• [WORK INSTRUCTION]:
Out of the material that follows, write out exactly the lines from the line with "S1: heater temperature" to the line with "R1: mean film", both ends included, and no others.

*** Block opens ***

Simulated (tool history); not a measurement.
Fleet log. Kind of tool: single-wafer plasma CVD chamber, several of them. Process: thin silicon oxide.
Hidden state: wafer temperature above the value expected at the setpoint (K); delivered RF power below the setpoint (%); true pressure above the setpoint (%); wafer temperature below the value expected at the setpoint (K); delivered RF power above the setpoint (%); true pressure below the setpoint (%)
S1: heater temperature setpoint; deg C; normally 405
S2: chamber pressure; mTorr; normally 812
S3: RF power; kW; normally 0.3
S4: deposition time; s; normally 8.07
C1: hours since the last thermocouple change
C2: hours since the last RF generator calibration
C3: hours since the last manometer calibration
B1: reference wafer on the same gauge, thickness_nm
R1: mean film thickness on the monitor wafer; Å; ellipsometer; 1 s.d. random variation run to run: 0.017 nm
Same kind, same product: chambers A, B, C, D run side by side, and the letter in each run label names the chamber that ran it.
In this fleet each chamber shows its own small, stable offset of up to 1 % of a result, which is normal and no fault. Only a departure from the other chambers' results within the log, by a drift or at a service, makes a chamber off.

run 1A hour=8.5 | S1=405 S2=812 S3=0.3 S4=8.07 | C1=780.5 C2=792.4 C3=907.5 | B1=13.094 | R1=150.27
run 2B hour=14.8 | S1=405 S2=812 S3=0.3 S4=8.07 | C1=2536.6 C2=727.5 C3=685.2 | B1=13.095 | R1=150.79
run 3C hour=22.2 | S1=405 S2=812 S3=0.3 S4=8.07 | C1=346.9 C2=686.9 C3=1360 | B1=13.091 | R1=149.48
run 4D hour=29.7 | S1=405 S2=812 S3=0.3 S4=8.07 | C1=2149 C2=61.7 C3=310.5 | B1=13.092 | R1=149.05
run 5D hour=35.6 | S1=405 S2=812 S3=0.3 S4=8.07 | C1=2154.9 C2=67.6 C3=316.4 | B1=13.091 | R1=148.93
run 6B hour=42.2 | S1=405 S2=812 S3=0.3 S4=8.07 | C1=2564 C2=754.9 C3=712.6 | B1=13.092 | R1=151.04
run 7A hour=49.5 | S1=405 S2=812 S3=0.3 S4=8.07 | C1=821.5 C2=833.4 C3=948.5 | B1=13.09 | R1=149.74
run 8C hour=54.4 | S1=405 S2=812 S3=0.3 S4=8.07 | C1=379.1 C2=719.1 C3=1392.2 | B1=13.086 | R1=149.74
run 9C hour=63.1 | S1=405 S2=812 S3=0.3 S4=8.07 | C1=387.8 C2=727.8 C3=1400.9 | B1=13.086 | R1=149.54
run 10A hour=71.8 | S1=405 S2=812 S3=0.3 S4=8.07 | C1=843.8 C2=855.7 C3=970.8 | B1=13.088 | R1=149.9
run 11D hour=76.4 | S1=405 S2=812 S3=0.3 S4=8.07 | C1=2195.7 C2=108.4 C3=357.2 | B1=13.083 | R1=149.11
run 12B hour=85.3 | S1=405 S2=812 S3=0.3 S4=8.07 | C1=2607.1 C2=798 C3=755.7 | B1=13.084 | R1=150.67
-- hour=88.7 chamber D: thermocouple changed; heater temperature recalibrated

*** Block closes ***

• [WRITTEN SOLUTION]:
S1: heater temperature setpoint; deg C; normally 405
S2: chamber pressure; mTorr; normally 812
S3: RF power; kW; normally 0.3
S4: deposition time; s; normally 8.07
C1: hours since the last thermocouple change
C2: hours since the last RF generator calibration
C3: hours since the last manometer calibration
B1: reference wafer on the same gauge, thickness_nm
R1: mean film thickness on the monitor wafer; Å; ellipsometer; 1 s.d. random variation run to run: 0.017 nm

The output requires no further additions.